BEGIN RECORDS PROVIDED
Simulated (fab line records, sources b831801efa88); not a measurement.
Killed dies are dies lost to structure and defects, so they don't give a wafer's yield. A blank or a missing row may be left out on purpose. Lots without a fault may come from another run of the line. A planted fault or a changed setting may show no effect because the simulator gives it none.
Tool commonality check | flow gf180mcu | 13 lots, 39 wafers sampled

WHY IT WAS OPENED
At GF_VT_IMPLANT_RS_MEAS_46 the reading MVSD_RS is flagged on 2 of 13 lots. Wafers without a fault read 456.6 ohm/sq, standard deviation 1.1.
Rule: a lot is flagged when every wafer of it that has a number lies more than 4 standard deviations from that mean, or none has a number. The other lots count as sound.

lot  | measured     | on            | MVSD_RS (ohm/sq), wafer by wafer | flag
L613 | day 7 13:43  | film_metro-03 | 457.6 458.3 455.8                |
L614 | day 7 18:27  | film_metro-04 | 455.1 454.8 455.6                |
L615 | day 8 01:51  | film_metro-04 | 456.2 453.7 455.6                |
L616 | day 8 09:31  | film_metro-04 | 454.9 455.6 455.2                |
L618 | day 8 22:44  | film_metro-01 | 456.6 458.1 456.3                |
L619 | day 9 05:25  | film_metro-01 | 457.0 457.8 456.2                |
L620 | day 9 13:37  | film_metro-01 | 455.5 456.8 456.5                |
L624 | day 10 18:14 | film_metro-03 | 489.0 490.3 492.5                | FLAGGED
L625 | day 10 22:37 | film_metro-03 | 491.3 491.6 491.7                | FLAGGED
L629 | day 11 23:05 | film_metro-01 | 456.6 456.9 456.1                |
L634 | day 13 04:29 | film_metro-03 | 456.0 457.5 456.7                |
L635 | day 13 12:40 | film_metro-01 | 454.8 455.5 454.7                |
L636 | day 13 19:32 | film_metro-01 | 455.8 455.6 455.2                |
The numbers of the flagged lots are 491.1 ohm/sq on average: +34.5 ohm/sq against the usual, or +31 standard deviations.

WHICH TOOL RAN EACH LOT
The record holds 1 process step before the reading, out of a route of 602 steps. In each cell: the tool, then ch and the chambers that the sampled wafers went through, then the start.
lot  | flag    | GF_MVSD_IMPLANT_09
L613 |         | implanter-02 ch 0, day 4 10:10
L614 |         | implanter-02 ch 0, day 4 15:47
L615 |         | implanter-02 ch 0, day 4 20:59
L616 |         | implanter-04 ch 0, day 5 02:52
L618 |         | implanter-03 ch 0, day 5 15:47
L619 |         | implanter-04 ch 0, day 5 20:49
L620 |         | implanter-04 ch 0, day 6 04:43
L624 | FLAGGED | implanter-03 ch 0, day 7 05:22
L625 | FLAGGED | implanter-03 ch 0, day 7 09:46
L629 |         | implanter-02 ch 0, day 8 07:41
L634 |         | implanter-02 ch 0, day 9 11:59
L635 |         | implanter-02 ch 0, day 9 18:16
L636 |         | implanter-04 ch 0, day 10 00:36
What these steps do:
END RECORDS PROVIDED

* _WORK INSTRUCTION_
From the entries above, write out only the lines starting at the line that holds "WHICH TOOL RAN EACH LOT" and ending at the line that holds "day 10 00:36", keeping both and matching them exactly.

* _RESULT_
WHICH TOOL RAN EACH LOT
The record holds 1 process step before the reading, out of a route of 602 steps. In each cell: the tool, then ch and the chambers that the sampled wafers went through, then the start.
lot  | flag    | GF_MVSD_IMPLANT_09
L613 |         | implanter-02 ch 0, day 4 10:10
L614 |         | implanter-02 ch 0, day 4 15:47
L615 |         | implanter-02 ch 0, day 4 20:59
L616 |         | implanter-04 ch 0, day 5 02:52
L618 |         | implanter-03 ch 0, day 5 15:47
L619 |         | implanter-04 ch 0, day 5 20:49
L620 |         | implanter-04 ch 0, day 6 04:43
L624 | FLAGGED | implanter-03 ch 0, day 7 05:22
L625 | FLAGGED | implanter-03 ch 0, day 7 09:46
L629 |         | implanter-02 ch 0, day 8 07:41
L634 |         | implanter-02 ch 0, day 9 11:59
L635 |         | implanter-02 ch 0, day 9 18:16
L636 |         | implanter-04 ch 0, day 10 00:36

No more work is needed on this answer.